▬▬▬

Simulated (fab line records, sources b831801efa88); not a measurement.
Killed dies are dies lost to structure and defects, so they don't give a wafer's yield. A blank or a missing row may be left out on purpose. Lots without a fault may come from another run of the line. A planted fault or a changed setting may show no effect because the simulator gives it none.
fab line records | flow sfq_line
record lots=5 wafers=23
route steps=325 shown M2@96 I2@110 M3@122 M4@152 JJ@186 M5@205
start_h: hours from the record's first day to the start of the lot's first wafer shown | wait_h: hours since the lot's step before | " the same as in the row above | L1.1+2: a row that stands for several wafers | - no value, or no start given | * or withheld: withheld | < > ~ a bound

▬▬▬

Work task: Beginning at the opening line of the data, transcribe each line exactly until you reach the line with "fab line records | flow sfq_line", which you also include, and go no further.

Written reply:
Simulated (fab line records, sources b831801efa88); not a measurement.
Killed dies are dies lost to structure and defects, so they don't give a wafer's yield. A blank or a missing row may be left out on purpose. Lots without a fault may come from another run of the line. A planted fault or a changed setting may show no effect because the simulator gives it none.
fab line records | flow sfq_line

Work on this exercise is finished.